Produce a verbatim transcription of all records.

====== Dataset extract ======
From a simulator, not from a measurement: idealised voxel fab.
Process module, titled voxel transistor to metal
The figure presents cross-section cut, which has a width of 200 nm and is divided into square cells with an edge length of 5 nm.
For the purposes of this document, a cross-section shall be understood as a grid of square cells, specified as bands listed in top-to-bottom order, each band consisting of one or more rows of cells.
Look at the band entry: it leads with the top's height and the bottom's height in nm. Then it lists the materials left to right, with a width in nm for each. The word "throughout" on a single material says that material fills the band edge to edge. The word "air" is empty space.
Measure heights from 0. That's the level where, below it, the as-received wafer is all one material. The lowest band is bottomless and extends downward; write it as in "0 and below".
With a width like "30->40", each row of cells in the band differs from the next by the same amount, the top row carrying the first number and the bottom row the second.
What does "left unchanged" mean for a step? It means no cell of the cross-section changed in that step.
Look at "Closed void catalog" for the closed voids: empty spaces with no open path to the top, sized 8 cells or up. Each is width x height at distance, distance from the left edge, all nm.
======

* _Answer section_:
From a simulator, not from a measurement: idealised voxel fab.
Process module, titled voxel transistor to metal
The figure presents cross-section cut, which has a width of 200 nm and is divided into square cells with an edge length of 5 nm.
For the purposes of this document, a cross-section shall be understood as a grid of square cells, specified as bands listed in top-to-bottom order, each band consisting of one or more rows of cells.
Look at the band entry: it leads with the top's height and the bottom's height in nm. Then it lists the materials left to right, with a width in nm for each. The word "throughout" on a single material says that material fills the band edge to edge. The word "air" is empty space.
Measure heights from 0. That's the level where, below it, the as-received wafer is all one material. The lowest band is bottomless and extends downward; write it as in "0 and below".
With a width like "30->40", each row of cells in the band differs from the next by the same amount, the top row carrying the first number and the bottom row the second.
What does "left unchanged" mean for a step? It means no cell of the cross-section changed in that step.
Look at "Closed void catalog" for the closed voids: empty spaces with no open path to the top, sized 8 cells or up. Each is width x height at distance, distance from the left edge, all nm.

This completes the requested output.